DATASET EXCERPTS:
----------

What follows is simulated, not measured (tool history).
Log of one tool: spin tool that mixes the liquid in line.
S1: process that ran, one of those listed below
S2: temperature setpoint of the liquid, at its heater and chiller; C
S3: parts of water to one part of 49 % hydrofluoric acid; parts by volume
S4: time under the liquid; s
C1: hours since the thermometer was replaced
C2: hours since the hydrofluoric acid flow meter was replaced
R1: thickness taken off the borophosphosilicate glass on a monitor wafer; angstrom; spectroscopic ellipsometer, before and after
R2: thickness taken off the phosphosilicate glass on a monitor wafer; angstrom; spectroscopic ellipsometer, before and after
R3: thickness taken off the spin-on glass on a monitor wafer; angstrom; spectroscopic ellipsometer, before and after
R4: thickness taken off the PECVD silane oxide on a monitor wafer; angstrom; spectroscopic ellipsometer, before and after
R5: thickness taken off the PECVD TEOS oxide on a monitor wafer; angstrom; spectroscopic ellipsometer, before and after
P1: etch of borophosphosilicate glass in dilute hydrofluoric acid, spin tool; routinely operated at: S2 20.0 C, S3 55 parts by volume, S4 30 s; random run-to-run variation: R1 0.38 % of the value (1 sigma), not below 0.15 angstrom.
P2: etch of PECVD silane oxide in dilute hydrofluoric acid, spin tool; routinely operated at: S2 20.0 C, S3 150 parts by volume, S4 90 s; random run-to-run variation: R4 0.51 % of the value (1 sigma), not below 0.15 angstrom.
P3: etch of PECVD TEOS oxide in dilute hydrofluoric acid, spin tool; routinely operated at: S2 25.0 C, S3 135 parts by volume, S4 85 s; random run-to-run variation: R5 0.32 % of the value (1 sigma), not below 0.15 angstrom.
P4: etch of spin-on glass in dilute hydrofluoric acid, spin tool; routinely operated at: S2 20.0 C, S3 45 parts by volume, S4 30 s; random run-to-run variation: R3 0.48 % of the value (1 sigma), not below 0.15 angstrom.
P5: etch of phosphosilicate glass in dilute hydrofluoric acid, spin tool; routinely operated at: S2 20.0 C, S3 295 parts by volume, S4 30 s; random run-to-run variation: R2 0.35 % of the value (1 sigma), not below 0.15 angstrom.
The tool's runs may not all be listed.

----------

REQUIREMENT: Could you please retype the lines from the start of the data through the line with "R1: thickness taken", both included, and nothing else?

TASK SOLUTION:
What follows is simulated, not measured (tool history).
Log of one tool: spin tool that mixes the liquid in line.
S1: process that ran, one of those listed below
S2: temperature setpoint of the liquid, at its heater and chiller; C
S3: parts of water to one part of 49 % hydrofluoric acid; parts by volume
S4: time under the liquid; s
C1: hours since the thermometer was replaced
C2: hours since the hydrofluoric acid flow meter was replaced
R1: thickness taken off the borophosphosilicate glass on a monitor wafer; angstrom; spectroscopic ellipsometer, before and after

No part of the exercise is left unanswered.